> [REQUIREMENT] Write out exactly the first lines of the listing, ending on the line that contains "B1: reference wafer".

> [SUPPLIED INFORMATION]
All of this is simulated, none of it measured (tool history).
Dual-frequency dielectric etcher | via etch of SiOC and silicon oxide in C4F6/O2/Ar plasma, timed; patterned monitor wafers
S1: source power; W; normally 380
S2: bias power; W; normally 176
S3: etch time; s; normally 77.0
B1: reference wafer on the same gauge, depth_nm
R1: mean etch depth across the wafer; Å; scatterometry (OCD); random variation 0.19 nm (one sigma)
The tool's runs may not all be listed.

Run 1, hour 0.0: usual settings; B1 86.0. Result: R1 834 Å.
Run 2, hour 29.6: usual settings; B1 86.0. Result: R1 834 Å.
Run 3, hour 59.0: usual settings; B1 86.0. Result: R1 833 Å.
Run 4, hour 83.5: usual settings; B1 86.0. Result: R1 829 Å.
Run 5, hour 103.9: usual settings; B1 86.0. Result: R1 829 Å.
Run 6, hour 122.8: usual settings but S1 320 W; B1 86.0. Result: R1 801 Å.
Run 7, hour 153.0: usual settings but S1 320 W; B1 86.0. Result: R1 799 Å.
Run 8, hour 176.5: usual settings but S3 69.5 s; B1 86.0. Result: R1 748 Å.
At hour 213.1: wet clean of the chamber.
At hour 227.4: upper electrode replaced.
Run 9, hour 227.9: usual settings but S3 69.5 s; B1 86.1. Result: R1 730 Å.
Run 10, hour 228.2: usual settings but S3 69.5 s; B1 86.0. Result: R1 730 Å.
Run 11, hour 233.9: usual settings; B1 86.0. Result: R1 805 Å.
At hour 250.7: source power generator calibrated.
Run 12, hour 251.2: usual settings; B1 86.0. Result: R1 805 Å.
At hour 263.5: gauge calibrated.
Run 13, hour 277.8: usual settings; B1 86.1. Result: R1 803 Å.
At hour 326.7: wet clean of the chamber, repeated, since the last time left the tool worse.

> [ANSWER AREA]
All of this is simulated, none of it measured (tool history).
Dual-frequency dielectric etcher | via etch of SiOC and silicon oxide in C4F6/O2/Ar plasma, timed; patterned monitor wafers
S1: source power; W; normally 380
S2: bias power; W; normally 176
S3: etch time; s; normally 77.0
B1: reference wafer on the same gauge, depth_nm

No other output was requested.